Work request:
Only the lines below starting at the one that contains "The rows of" and ending at the one that contains "width nm 20, +106" are to be reproduced, exactly and with both ends kept.

+++++

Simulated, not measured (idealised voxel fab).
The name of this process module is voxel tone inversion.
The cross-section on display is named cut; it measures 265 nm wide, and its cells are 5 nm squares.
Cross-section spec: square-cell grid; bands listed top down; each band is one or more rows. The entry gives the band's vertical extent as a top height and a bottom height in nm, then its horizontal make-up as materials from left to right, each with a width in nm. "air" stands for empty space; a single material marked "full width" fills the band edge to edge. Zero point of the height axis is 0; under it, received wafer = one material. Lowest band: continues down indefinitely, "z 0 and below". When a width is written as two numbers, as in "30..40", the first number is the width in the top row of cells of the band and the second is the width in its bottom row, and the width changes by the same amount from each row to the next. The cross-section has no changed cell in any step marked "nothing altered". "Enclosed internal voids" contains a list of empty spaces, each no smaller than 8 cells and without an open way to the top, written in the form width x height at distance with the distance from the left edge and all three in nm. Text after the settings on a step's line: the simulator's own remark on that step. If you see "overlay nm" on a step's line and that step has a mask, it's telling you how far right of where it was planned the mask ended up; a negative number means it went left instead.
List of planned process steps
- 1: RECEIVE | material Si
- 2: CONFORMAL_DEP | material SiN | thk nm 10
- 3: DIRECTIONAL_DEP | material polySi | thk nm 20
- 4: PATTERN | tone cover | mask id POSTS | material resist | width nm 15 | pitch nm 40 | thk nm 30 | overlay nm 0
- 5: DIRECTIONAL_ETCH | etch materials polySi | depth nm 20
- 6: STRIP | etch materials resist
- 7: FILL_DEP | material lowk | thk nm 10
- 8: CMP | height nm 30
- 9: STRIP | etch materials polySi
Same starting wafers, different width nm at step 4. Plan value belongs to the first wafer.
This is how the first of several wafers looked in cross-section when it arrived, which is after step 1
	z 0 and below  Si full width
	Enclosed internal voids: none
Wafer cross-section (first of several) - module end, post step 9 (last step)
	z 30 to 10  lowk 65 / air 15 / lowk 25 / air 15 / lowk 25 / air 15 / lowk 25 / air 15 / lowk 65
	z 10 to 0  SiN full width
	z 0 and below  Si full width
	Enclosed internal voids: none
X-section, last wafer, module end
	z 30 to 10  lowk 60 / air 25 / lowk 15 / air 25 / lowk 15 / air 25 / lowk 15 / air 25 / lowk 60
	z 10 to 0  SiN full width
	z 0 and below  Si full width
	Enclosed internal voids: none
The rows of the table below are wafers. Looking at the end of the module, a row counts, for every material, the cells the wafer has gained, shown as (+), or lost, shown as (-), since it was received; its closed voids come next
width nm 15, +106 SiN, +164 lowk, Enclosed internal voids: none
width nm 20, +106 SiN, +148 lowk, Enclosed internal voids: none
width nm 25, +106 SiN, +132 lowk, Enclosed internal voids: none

+++++

Task output:
The rows of the table below are wafers. Looking at the end of the module, a row counts, for every material, the cells the wafer has gained, shown as (+), or lost, shown as (-), since it was received; its closed voids come next
width nm 15, +106 SiN, +164 lowk, Enclosed internal voids: none
width nm 20, +106 SiN, +148 lowk, Enclosed internal voids: none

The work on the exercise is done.